**Supplied entries**
- Opening Delimiter -

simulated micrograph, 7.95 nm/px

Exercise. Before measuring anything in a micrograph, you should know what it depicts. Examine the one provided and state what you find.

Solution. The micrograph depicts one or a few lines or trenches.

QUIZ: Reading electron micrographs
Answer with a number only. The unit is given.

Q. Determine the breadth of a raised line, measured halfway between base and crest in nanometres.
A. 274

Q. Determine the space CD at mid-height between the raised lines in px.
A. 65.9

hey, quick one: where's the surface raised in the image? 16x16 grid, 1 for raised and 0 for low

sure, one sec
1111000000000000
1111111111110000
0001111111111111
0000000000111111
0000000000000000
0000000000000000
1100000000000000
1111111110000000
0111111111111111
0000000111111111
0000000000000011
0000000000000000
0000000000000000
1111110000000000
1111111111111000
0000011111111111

- Closing Delimiter -

Reproduce all of the data. Leave every line unchanged.

simulated micrograph, 7.95 nm/px

Exercise. Before measuring anything in a micrograph, you should know what it depicts. Examine the one provided and state what you find.

Solution. The micrograph depicts one or a few lines or trenches.

QUIZ: Reading electron micrographs
Answer with a number only. The unit is given.

Q. Determine the breadth of a raised line, measured halfway between base and crest in nanometres.
A. 274

Q. Determine the space CD at mid-height between the raised lines in px.
A. 65.9

hey, quick one: where's the surface raised in the image? 16x16 grid, 1 for raised and 0 for low

sure, one sec
1111000000000000
1111111111110000
0001111111111111
0000000000111111
0000000000000000
0000000000000000
1100000000000000
1111111110000000
0111111111111111
0000000111111111
0000000000000011
0000000000000000
0000000000000000
1111110000000000
1111111111111000
0000011111111111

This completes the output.